Assigned task:
Begin with the first line of the listing and quote every line through the one containing "C7: hours since"; give only those lines.

Listed records section start

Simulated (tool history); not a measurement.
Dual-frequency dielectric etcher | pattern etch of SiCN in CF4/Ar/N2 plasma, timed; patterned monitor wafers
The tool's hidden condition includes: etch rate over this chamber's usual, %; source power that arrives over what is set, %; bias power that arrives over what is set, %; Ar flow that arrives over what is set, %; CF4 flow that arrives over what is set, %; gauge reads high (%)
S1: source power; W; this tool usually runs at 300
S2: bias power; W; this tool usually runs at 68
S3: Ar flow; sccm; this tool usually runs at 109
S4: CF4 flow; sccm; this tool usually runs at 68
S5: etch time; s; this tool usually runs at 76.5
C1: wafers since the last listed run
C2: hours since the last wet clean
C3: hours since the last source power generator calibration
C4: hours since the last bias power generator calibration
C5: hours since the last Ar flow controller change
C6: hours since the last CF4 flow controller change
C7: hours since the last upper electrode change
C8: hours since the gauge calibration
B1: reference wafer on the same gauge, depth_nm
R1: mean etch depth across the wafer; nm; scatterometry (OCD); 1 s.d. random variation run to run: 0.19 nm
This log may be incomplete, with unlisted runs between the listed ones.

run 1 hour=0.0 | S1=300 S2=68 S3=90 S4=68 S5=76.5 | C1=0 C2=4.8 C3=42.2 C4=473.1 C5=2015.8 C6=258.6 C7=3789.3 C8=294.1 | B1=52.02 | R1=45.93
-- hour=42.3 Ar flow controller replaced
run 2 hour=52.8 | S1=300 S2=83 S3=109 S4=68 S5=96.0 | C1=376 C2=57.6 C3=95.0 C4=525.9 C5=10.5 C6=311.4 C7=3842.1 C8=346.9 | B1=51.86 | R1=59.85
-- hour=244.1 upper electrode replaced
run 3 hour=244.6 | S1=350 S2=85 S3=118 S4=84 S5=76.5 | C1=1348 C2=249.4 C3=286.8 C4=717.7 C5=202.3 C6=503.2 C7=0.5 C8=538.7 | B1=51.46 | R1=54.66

Listed records section end

Your response:
Simulated (tool history); not a measurement.
Dual-frequency dielectric etcher | pattern etch of SiCN in CF4/Ar/N2 plasma, timed; patterned monitor wafers
The tool's hidden condition includes: etch rate over this chamber's usual, %; source power that arrives over what is set, %; bias power that arrives over what is set, %; Ar flow that arrives over what is set, %; CF4 flow that arrives over what is set, %; gauge reads high (%)
S1: source power; W; this tool usually runs at 300
S2: bias power; W; this tool usually runs at 68
S3: Ar flow; sccm; this tool usually runs at 109
S4: CF4 flow; sccm; this tool usually runs at 68
S5: etch time; s; this tool usually runs at 76.5
C1: wafers since the last listed run
C2: hours since the last wet clean
C3: hours since the last source power generator calibration
C4: hours since the last bias power generator calibration
C5: hours since the last Ar flow controller change
C6: hours since the last CF4 flow controller change
C7: hours since the last upper electrode change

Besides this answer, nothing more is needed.